### Work task
In the listing that follows, locate the line containing "L095.2 | 2.42" and the line containing "L096.6 | 2.29". Retype exactly those two lines and every line between them, and nothing more.

===== Provided material
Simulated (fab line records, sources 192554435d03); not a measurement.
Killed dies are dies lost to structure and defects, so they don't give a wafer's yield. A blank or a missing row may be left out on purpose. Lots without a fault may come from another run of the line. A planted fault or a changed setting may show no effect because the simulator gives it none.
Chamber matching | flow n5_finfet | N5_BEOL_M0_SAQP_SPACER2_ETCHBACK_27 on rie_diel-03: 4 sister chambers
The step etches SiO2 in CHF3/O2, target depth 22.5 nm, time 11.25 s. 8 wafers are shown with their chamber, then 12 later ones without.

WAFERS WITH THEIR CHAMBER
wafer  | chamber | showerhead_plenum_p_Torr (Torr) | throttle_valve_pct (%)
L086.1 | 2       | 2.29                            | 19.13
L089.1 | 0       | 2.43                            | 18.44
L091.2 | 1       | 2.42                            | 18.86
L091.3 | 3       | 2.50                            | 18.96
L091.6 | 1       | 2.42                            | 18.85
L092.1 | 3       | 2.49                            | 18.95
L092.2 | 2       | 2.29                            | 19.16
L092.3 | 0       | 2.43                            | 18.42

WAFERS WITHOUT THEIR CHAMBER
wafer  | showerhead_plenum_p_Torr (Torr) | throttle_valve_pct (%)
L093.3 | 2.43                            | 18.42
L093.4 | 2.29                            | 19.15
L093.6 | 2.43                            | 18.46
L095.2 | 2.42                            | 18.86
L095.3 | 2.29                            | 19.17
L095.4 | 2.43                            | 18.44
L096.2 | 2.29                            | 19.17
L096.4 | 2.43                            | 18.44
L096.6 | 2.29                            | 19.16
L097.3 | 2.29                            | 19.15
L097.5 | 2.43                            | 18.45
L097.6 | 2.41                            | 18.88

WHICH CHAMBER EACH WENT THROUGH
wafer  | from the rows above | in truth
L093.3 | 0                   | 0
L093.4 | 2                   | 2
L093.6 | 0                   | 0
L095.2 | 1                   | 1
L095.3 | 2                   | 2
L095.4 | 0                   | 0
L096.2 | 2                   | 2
==========

### Reply
L095.2 | 2.42                            | 18.86
L095.3 | 2.29                            | 19.17
L095.4 | 2.43                            | 18.44
L096.2 | 2.29                            | 19.17
L096.4 | 2.43                            | 18.44
L096.6 | 2.29                            | 19.16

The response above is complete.